☆ ☆ ☆ ☆ ☆

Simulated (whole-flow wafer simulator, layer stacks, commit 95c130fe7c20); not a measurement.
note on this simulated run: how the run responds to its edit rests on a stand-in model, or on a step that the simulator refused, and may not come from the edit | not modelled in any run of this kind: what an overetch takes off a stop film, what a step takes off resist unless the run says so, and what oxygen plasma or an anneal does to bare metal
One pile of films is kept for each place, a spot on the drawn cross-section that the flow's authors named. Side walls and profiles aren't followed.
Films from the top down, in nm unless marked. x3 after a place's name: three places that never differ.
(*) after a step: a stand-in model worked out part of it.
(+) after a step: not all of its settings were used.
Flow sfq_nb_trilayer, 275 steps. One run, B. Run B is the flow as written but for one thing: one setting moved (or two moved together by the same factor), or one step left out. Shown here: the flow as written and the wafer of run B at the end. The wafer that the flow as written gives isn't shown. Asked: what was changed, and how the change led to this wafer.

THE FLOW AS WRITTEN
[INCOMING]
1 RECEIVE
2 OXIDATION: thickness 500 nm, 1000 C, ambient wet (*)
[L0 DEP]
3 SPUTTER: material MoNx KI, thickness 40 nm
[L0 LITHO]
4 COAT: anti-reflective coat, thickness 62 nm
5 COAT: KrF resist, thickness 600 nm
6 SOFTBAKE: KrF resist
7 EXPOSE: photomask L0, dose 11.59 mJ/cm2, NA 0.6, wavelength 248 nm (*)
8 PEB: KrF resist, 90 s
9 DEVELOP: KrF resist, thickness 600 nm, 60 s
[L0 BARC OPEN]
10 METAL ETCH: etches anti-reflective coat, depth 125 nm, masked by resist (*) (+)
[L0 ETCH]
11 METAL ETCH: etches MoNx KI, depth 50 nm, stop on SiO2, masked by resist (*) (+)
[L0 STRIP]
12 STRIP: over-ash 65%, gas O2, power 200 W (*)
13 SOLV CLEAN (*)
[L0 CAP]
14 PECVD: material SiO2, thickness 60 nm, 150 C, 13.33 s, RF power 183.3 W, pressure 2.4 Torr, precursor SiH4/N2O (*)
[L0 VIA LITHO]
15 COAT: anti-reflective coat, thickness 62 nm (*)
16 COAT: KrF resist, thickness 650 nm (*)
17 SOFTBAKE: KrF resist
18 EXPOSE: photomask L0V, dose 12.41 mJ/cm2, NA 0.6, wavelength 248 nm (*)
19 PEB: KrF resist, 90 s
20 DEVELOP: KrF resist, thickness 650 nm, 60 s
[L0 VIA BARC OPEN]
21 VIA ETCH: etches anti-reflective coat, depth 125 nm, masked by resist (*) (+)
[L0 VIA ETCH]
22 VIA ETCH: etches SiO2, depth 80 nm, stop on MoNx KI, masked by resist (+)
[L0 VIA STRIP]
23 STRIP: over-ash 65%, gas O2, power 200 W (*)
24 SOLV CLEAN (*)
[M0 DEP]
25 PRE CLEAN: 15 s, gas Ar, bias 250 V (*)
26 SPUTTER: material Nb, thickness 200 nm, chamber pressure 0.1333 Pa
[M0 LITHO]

☆ ☆ ☆ ☆ ☆

→ **Assignment**:
Transcribe the listing above line for line, from the first line to the line containing "note on this", inclusive, with no other lines.

→ **Answer space**:
Simulated (whole-flow wafer simulator, layer stacks, commit 95c130fe7c20); not a measurement.
note on this simulated run: how the run responds to its edit rests on a stand-in model, or on a step that the simulator refused, and may not come from the edit | not modelled in any run of this kind: what an overetch takes off a stop film, what a step takes off resist unless the run says so, and what oxygen plasma or an anneal does to bare metal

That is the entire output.